Segment Start: Dataset entries

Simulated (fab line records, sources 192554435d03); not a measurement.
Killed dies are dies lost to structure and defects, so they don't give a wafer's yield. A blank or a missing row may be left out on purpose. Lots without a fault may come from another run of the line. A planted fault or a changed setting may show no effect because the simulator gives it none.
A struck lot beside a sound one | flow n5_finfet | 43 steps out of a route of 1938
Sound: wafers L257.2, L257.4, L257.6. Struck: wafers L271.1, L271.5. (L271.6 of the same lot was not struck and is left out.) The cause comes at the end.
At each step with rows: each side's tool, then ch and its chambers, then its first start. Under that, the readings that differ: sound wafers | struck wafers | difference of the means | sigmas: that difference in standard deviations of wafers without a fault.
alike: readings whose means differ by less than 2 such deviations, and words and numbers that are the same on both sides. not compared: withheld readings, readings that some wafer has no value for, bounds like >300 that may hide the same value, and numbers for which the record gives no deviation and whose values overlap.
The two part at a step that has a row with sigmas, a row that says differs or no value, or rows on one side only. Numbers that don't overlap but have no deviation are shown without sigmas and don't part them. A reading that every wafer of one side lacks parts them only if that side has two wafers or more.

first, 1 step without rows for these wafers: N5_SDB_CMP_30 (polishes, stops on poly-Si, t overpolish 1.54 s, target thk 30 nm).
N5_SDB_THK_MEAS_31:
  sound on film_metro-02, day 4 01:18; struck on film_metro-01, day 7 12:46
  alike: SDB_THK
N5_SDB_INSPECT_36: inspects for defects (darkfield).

Segment End: Dataset entries

» **Assignment**
Reproduce exactly, and with no other material, the lines between those holding "The two part" and "alike: SDB_THK", inclusive.

» **Answer box**
The two part at a step that has a row with sigmas, a row that says differs or no value, or rows on one side only. Numbers that don't overlap but have no deviation are shown without sigmas and don't part them. A reading that every wafer of one side lacks parts them only if that side has two wafers or more.

first, 1 step without rows for these wafers: N5_SDB_CMP_30 (polishes, stops on poly-Si, t overpolish 1.54 s, target thk 30 nm).
N5_SDB_THK_MEAS_31:
  sound on film_metro-02, day 4 01:18; struck on film_metro-01, day 7 12:46
  alike: SDB_THK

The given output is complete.